[[ ENTRIES SHOWN open ]]

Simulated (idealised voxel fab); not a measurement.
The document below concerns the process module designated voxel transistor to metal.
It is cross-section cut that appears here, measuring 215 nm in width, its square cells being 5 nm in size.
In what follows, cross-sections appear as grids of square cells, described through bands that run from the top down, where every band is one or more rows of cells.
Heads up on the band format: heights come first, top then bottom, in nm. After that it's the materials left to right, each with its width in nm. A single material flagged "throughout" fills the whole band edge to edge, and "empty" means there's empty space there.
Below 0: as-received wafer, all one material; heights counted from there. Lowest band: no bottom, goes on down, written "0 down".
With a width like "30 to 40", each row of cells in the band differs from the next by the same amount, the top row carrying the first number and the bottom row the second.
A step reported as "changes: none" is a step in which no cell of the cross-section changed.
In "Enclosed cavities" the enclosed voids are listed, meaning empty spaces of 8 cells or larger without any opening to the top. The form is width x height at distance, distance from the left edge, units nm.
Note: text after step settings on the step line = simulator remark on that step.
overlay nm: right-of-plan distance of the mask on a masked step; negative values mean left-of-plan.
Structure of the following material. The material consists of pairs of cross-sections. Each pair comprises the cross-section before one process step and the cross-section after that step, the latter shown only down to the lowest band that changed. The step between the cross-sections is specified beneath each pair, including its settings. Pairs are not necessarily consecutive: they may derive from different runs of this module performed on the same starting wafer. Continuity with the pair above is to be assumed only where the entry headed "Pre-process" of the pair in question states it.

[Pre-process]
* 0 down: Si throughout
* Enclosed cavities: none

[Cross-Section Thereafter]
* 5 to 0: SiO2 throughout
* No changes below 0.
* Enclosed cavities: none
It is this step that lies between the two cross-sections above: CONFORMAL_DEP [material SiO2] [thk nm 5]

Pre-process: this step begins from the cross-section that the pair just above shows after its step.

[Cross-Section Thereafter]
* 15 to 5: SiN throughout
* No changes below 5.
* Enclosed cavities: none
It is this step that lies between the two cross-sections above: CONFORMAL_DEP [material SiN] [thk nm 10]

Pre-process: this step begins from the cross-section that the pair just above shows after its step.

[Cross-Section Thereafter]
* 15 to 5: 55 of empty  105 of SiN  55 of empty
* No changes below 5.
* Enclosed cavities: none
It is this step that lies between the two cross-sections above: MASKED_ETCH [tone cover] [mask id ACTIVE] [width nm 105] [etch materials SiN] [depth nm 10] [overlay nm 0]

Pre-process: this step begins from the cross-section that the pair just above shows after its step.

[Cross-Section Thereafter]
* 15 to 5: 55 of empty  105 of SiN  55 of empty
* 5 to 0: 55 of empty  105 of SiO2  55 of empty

[[ ENTRIES SHOWN closed ]]

Reproduce exactly the lines above from the line with "It is cross-section" to the line with "overlay nm: right-of-plan", including both, and add nothing.

- RESPONSE BOX
It is cross-section cut that appears here, measuring 215 nm in width, its square cells being 5 nm in size.
In what follows, cross-sections appear as grids of square cells, described through bands that run from the top down, where every band is one or more rows of cells.
Heads up on the band format: heights come first, top then bottom, in nm. After that it's the materials left to right, each with its width in nm. A single material flagged "throughout" fills the whole band edge to edge, and "empty" means there's empty space there.
Below 0: as-received wafer, all one material; heights counted from there. Lowest band: no bottom, goes on down, written "0 down".
With a width like "30 to 40", each row of cells in the band differs from the next by the same amount, the top row carrying the first number and the bottom row the second.
A step reported as "changes: none" is a step in which no cell of the cross-section changed.
In "Enclosed cavities" the enclosed voids are listed, meaning empty spaces of 8 cells or larger without any opening to the top. The form is width x height at distance, distance from the left edge, units nm.
Note: text after step settings on the step line = simulator remark on that step.
overlay nm: right-of-plan distance of the mask on a masked step; negative values mean left-of-plan.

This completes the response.